:: WORK TASK ::
Please copy exactly the lines that run from the start of the entries to the line containing "Reading ........ 303", inclusive.

- - - - - - -

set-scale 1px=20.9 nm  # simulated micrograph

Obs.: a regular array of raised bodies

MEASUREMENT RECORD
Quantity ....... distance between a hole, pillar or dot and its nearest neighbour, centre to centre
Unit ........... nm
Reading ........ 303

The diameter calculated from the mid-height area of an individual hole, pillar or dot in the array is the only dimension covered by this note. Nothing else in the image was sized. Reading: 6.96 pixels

- - - - - - -

:: EXERCISE ANSWER ::
set-scale 1px=20.9 nm  # simulated micrograph

Obs.: a regular array of raised bodies

MEASUREMENT RECORD
Quantity ....... distance between a hole, pillar or dot and its nearest neighbour, centre to centre
Unit ........... nm
Reading ........ 303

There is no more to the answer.